GIVEN INFORMATION START

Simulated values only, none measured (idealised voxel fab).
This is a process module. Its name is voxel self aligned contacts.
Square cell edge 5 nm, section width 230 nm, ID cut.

GIVEN INFORMATION END

**EXERCISE**:
Every line of the material should be transcribed without alteration.

**ANSWER AREA**:
Simulated values only, none measured (idealised voxel fab).
This is a process module. Its name is voxel self aligned contacts.
Square cell edge 5 nm, section width 230 nm, ID cut.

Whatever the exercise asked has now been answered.